__Input data__.
★ ★ ★

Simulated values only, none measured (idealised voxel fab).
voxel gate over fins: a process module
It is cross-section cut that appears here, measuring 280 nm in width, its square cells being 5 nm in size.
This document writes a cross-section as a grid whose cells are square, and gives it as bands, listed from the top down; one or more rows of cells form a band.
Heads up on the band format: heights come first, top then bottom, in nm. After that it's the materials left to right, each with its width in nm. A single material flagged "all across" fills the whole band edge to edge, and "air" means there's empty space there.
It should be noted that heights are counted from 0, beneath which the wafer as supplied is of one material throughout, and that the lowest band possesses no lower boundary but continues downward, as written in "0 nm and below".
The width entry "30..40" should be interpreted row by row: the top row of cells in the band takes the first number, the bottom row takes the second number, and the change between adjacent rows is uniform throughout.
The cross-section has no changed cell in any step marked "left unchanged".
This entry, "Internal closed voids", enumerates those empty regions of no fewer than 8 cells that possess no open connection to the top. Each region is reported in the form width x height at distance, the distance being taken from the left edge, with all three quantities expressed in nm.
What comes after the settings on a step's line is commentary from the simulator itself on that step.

★ ★ ★

__Required action__. Extract each entry in full, exactly as given.

__Result__.
Simulated values only, none measured (idealised voxel fab).
voxel gate over fins: a process module
It is cross-section cut that appears here, measuring 280 nm in width, its square cells being 5 nm in size.
This document writes a cross-section as a grid whose cells are square, and gives it as bands, listed from the top down; one or more rows of cells form a band.
Heads up on the band format: heights come first, top then bottom, in nm. After that it's the materials left to right, each with its width in nm. A single material flagged "all across" fills the whole band edge to edge, and "air" means there's empty space there.
It should be noted that heights are counted from 0, beneath which the wafer as supplied is of one material throughout, and that the lowest band possesses no lower boundary but continues downward, as written in "0 nm and below".
The width entry "30..40" should be interpreted row by row: the top row of cells in the band takes the first number, the bottom row takes the second number, and the change between adjacent rows is uniform throughout.
The cross-section has no changed cell in any step marked "left unchanged".
This entry, "Internal closed voids", enumerates those empty regions of no fewer than 8 cells that possess no open connection to the top. Each region is reported in the form width x height at distance, the distance being taken from the left edge, with all three quantities expressed in nm.
What comes after the settings on a step's line is commentary from the simulator itself on that step.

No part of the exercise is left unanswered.